DATASET RECORDS =>
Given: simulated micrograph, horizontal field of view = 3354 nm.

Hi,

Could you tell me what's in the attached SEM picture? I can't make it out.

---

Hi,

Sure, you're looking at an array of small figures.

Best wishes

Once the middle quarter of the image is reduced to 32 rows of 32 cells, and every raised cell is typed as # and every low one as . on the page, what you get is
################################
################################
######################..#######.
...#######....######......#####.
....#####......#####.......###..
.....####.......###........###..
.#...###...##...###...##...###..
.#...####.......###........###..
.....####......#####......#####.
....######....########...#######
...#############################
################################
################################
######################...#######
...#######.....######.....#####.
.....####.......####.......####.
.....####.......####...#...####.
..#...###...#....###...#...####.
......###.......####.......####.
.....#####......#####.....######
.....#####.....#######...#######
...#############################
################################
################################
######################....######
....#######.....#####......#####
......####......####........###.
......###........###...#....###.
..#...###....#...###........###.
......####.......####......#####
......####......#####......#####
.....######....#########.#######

ASSIGNED TASK => Give again, unchanged, the lines running from the top of the material above through the line that has "Best wishes", and nothing more.

REPLY =>
Given: simulated micrograph, horizontal field of view = 3354 nm.

Hi,

Could you tell me what's in the attached SEM picture? I can't make it out.

---

Hi,

Sure, you're looking at an array of small figures.

Best wishes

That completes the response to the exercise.